**RECORD EXCERPTS:**
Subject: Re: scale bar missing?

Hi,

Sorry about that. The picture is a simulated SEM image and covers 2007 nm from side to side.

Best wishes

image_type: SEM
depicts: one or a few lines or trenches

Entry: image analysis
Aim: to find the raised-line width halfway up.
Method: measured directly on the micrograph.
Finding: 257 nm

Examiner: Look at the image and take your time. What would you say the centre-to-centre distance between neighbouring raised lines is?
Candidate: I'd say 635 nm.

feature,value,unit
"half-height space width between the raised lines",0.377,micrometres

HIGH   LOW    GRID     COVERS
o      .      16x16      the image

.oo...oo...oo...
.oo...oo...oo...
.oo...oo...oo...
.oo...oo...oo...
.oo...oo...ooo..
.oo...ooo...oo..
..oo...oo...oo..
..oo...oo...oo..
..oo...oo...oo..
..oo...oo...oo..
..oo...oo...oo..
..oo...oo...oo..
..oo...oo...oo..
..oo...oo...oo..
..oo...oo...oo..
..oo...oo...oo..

**ACTIVITY:**
One stretch of the lines above is wanted, from the line that contains "Aim: to find" through the line that contains "Examiner: Look at". Output it exactly.

**WRITTEN SOLUTION:**
Aim: to find the raised-line width halfway up.
Method: measured directly on the micrograph.
Finding: 257 nm

Examiner: Look at the image and take your time. What would you say the centre-to-centre distance between neighbouring raised lines is?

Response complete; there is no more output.